= = = = = = =
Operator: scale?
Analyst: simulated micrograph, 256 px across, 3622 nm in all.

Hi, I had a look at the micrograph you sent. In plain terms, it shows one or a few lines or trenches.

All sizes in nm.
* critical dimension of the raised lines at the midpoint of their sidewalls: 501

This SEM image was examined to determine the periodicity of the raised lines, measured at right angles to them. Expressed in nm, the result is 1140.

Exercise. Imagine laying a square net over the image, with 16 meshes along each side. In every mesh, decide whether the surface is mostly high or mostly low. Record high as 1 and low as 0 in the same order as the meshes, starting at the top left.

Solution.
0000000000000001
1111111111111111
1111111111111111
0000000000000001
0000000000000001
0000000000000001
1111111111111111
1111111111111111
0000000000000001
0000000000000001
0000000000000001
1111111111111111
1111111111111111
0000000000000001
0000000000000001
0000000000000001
= = = = = = =

> [Assignment] The expected response is the full data, reproduced exactly.

> [Response]
Operator: scale?
Analyst: simulated micrograph, 256 px across, 3622 nm in all.

Hi, I had a look at the micrograph you sent. In plain terms, it shows one or a few lines or trenches.

All sizes in nm.
* critical dimension of the raised lines at the midpoint of their sidewalls: 501

This SEM image was examined to determine the periodicity of the raised lines, measured at right angles to them. Expressed in nm, the result is 1140.

Exercise. Imagine laying a square net over the image, with 16 meshes along each side. In every mesh, decide whether the surface is mostly high or mostly low. Record high as 1 and low as 0 in the same order as the meshes, starting at the top left.

Solution.
0000000000000001
1111111111111111
1111111111111111
0000000000000001
0000000000000001
0000000000000001
1111111111111111
1111111111111111
0000000000000001
0000000000000001
0000000000000001
1111111111111111
1111111111111111
0000000000000001
0000000000000001
0000000000000001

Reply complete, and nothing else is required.